----- Dataset excerpts -----
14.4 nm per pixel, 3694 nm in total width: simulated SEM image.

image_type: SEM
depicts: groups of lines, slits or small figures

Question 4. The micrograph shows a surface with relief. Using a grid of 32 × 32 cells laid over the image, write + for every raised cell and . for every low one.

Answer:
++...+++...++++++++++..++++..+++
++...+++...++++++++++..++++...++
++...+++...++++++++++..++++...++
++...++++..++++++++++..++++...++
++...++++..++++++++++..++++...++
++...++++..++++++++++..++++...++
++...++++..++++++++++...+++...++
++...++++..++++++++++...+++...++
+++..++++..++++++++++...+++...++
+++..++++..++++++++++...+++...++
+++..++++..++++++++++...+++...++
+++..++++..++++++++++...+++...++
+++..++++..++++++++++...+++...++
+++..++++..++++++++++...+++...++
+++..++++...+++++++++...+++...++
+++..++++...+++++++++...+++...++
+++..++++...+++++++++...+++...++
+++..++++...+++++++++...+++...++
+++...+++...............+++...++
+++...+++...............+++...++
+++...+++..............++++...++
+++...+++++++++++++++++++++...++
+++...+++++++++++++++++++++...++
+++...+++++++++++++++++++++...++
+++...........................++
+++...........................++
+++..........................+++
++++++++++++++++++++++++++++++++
-----

**Work instruction:** Your answer should be the whole listing above, repeated exactly as it appears.

**Problem solution:**
14.4 nm per pixel, 3694 nm in total width: simulated SEM image.

image_type: SEM
depicts: groups of lines, slits or small figures

Question 4. The micrograph shows a surface with relief. Using a grid of 32 × 32 cells laid over the image, write + for every raised cell and . for every low one.

Answer:
++...+++...++++++++++..++++..+++
++...+++...++++++++++..++++...++
++...+++...++++++++++..++++...++
++...++++..++++++++++..++++...++
++...++++..++++++++++..++++...++
++...++++..++++++++++..++++...++
++...++++..++++++++++...+++...++
++...++++..++++++++++...+++...++
+++..++++..++++++++++...+++...++
+++..++++..++++++++++...+++...++
+++..++++..++++++++++...+++...++
+++..++++..++++++++++...+++...++
+++..++++..++++++++++...+++...++
+++..++++..++++++++++...+++...++
+++..++++...+++++++++...+++...++
+++..++++...+++++++++...+++...++
+++..++++...+++++++++...+++...++
+++..++++...+++++++++...+++...++
+++...+++...............+++...++
+++...+++...............+++...++
+++...+++..............++++...++
+++...+++++++++++++++++++++...++
+++...+++++++++++++++++++++...++
+++...+++++++++++++++++++++...++
+++...........................++
+++...........................++
+++..........................+++
++++++++++++++++++++++++++++++++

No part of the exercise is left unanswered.